**Brief**
Begin at the first line below and copy each line exactly, ending with the line where "startH: the number" appears.

**Dataset excerpts**
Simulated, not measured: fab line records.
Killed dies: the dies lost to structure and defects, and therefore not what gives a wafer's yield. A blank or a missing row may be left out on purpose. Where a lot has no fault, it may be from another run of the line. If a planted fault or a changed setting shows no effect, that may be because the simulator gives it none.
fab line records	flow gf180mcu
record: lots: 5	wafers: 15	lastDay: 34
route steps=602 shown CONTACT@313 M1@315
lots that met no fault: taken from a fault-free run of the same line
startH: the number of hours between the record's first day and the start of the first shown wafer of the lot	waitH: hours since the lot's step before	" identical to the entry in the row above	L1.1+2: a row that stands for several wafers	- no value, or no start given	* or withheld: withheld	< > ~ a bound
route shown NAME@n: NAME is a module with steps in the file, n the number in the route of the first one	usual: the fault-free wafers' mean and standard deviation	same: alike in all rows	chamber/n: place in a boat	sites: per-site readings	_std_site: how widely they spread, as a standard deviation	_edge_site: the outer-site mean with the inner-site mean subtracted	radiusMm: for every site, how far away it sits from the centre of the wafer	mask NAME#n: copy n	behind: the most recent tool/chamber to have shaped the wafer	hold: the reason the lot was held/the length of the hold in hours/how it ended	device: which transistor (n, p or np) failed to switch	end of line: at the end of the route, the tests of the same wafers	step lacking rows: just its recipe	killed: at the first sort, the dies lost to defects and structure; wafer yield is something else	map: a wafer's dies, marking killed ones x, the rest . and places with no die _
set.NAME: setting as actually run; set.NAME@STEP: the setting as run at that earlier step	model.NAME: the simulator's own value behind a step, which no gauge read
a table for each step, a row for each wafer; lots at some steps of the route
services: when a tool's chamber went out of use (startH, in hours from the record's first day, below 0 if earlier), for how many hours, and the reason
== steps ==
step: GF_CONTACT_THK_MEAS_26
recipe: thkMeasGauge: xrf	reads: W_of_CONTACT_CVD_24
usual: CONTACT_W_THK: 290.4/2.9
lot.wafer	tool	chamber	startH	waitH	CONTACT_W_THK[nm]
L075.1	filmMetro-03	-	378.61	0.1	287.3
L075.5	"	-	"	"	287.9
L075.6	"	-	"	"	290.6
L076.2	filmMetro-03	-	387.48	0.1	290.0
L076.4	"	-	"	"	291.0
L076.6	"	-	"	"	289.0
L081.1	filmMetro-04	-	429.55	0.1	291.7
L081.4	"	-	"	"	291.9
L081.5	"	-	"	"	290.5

**Expected answer**
Simulated, not measured: fab line records.
Killed dies: the dies lost to structure and defects, and therefore not what gives a wafer's yield. A blank or a missing row may be left out on purpose. Where a lot has no fault, it may be from another run of the line. If a planted fault or a changed setting shows no effect, that may be because the simulator gives it none.
fab line records	flow gf180mcu
record: lots: 5	wafers: 15	lastDay: 34
route steps=602 shown CONTACT@313 M1@315
lots that met no fault: taken from a fault-free run of the same line
startH: the number of hours between the record's first day and the start of the first shown wafer of the lot	waitH: hours since the lot's step before	" identical to the entry in the row above	L1.1+2: a row that stands for several wafers	- no value, or no start given	* or withheld: withheld	< > ~ a bound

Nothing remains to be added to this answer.